* _Exercise_
Print out the full listing exactly as it reads.

* _Excerpted records_
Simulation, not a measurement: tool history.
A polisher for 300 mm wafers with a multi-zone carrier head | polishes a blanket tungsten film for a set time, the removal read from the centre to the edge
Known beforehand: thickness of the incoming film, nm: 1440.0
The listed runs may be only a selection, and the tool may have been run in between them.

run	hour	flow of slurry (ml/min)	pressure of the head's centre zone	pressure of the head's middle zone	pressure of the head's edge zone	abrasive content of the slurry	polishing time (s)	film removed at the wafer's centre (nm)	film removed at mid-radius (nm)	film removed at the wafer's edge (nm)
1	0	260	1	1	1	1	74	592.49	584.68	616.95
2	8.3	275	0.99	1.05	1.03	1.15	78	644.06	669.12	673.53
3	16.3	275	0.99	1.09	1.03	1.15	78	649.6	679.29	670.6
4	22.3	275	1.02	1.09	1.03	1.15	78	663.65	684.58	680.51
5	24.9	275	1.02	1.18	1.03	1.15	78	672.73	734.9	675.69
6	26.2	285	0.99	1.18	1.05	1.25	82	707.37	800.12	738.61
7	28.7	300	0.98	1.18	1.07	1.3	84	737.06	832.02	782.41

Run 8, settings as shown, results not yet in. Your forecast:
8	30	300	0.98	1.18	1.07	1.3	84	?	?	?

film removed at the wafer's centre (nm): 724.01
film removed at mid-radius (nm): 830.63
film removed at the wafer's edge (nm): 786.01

* _Task result_
Simulation, not a measurement: tool history.
A polisher for 300 mm wafers with a multi-zone carrier head | polishes a blanket tungsten film for a set time, the removal read from the centre to the edge
Known beforehand: thickness of the incoming film, nm: 1440.0
The listed runs may be only a selection, and the tool may have been run in between them.

run	hour	flow of slurry (ml/min)	pressure of the head's centre zone	pressure of the head's middle zone	pressure of the head's edge zone	abrasive content of the slurry	polishing time (s)	film removed at the wafer's centre (nm)	film removed at mid-radius (nm)	film removed at the wafer's edge (nm)
1	0	260	1	1	1	1	74	592.49	584.68	616.95
2	8.3	275	0.99	1.05	1.03	1.15	78	644.06	669.12	673.53
3	16.3	275	0.99	1.09	1.03	1.15	78	649.6	679.29	670.6
4	22.3	275	1.02	1.09	1.03	1.15	78	663.65	684.58	680.51
5	24.9	275	1.02	1.18	1.03	1.15	78	672.73	734.9	675.69
6	26.2	285	0.99	1.18	1.05	1.25	82	707.37	800.12	738.61
7	28.7	300	0.98	1.18	1.07	1.3	84	737.06	832.02	782.41

Run 8, settings as shown, results not yet in. Your forecast:
8	30	300	0.98	1.18	1.07	1.3	84	?	?	?

film removed at the wafer's centre (nm): 724.01
film removed at mid-radius (nm): 830.63
film removed at the wafer's edge (nm): 786.01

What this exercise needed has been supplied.